▶ [TASK ITEM]
Start at the line with "NHARC_A_STAIRCASE_HM_DEP_459: deposits aC, target" in the records below, stop at the line with "NHARC_A_STAIRCASE_DEP_280: deposits SiON, target", and return every line in that span exactly, the two end lines included.

▶ [RECORD EXCERPTS]
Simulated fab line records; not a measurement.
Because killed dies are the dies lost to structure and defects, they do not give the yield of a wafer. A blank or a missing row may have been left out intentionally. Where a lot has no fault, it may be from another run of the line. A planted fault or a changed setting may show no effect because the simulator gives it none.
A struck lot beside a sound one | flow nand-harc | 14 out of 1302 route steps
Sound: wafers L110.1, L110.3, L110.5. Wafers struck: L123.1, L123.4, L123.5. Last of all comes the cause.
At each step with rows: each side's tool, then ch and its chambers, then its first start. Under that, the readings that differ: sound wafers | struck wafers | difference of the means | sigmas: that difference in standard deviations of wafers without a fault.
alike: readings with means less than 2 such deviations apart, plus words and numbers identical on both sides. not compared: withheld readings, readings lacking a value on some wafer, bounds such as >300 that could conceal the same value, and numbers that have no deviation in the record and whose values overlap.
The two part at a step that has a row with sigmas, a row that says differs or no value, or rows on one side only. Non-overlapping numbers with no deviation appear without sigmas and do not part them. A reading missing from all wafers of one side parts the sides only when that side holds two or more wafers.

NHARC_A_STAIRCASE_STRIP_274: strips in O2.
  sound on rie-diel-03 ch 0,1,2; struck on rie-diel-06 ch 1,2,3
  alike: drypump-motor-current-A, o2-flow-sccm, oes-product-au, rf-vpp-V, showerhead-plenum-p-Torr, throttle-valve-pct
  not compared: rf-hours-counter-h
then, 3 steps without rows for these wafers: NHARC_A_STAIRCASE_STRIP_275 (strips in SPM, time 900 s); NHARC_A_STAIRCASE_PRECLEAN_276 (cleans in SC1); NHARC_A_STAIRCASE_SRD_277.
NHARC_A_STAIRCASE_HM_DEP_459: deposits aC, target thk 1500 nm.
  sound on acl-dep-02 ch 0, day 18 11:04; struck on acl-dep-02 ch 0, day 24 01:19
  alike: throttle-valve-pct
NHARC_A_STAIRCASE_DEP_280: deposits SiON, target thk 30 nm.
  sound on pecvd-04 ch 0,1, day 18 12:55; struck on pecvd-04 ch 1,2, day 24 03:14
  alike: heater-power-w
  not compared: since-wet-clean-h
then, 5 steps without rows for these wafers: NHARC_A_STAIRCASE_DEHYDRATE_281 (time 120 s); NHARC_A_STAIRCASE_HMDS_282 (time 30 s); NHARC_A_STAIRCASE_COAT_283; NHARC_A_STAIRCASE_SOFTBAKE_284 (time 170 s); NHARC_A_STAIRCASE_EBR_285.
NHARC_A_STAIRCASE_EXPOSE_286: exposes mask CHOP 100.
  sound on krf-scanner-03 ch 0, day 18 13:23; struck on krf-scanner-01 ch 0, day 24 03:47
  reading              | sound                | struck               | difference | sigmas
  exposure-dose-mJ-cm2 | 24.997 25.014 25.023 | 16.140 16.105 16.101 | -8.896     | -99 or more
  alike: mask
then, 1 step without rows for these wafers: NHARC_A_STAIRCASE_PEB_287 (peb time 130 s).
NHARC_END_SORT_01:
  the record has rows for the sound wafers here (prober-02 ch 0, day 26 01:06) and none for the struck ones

▶ [WRITTEN RESPONSE]
NHARC_A_STAIRCASE_HM_DEP_459: deposits aC, target thk 1500 nm.
  sound on acl-dep-02 ch 0, day 18 11:04; struck on acl-dep-02 ch 0, day 24 01:19
  alike: throttle-valve-pct
NHARC_A_STAIRCASE_DEP_280: deposits SiON, target thk 30 nm.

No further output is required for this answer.